Dataset entries below:

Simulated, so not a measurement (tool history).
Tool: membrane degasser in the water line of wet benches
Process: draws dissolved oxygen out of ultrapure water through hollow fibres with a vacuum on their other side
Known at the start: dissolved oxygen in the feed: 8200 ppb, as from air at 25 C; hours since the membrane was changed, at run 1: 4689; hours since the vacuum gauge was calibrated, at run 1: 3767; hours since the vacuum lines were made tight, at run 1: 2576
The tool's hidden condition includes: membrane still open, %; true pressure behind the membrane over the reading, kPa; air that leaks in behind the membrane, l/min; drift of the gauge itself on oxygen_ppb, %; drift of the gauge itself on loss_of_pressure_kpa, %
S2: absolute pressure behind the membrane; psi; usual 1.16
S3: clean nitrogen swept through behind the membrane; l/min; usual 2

End of Dataset entries.

Every line of the data above should be output exactly as written.

Simulated, so not a measurement (tool history).
Tool: membrane degasser in the water line of wet benches
Process: draws dissolved oxygen out of ultrapure water through hollow fibres with a vacuum on their other side
Known at the start: dissolved oxygen in the feed: 8200 ppb, as from air at 25 C; hours since the membrane was changed, at run 1: 4689; hours since the vacuum gauge was calibrated, at run 1: 3767; hours since the vacuum lines were made tight, at run 1: 2576
The tool's hidden condition includes: membrane still open, %; true pressure behind the membrane over the reading, kPa; air that leaks in behind the membrane, l/min; drift of the gauge itself on oxygen_ppb, %; drift of the gauge itself on loss_of_pressure_kpa, %
S2: absolute pressure behind the membrane; psi; usual 1.16
S3: clean nitrogen swept through behind the membrane; l/min; usual 2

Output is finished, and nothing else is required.